+--
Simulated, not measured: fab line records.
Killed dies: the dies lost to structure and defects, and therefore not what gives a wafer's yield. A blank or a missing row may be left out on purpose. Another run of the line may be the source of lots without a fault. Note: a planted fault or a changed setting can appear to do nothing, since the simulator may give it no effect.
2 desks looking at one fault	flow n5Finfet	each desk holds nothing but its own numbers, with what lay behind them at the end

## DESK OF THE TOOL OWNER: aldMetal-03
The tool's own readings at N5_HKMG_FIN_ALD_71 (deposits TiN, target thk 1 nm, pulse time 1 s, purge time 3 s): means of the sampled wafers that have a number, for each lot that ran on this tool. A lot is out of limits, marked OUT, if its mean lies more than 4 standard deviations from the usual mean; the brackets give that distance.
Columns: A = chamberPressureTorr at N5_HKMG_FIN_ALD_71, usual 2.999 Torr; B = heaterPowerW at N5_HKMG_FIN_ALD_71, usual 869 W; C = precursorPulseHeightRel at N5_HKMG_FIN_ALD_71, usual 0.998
+--

• Exercise: Begin with the first line of the listing and copy exactly through the line that contains "The tool's own", please, keeping both ends and leaving out everything after.

• Response box:
Simulated, not measured: fab line records.
Killed dies: the dies lost to structure and defects, and therefore not what gives a wafer's yield. A blank or a missing row may be left out on purpose. Another run of the line may be the source of lots without a fault. Note: a planted fault or a changed setting can appear to do nothing, since the simulator may give it no effect.
2 desks looking at one fault	flow n5Finfet	each desk holds nothing but its own numbers, with what lay behind them at the end

## DESK OF THE TOOL OWNER: aldMetal-03
The tool's own readings at N5_HKMG_FIN_ALD_71 (deposits TiN, target thk 1 nm, pulse time 1 s, purge time 3 s): means of the sampled wafers that have a number, for each lot that ran on this tool. A lot is out of limits, marked OUT, if its mean lies more than 4 standard deviations from the usual mean; the brackets give that distance.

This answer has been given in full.